▶ Data supplied
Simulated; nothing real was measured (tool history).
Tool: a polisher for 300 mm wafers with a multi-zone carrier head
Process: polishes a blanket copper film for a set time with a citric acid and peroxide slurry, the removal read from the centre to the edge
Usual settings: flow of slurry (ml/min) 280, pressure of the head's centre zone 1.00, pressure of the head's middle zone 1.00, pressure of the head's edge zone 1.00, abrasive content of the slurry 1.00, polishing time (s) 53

▶ Task item
Give back the material above exactly as it was given.

▶ Answer box
Simulated; nothing real was measured (tool history).
Tool: a polisher for 300 mm wafers with a multi-zone carrier head
Process: polishes a blanket copper film for a set time with a citric acid and peroxide slurry, the removal read from the centre to the edge
Usual settings: flow of slurry (ml/min) 280, pressure of the head's centre zone 1.00, pressure of the head's middle zone 1.00, pressure of the head's edge zone 1.00, abrasive content of the slurry 1.00, polishing time (s) 53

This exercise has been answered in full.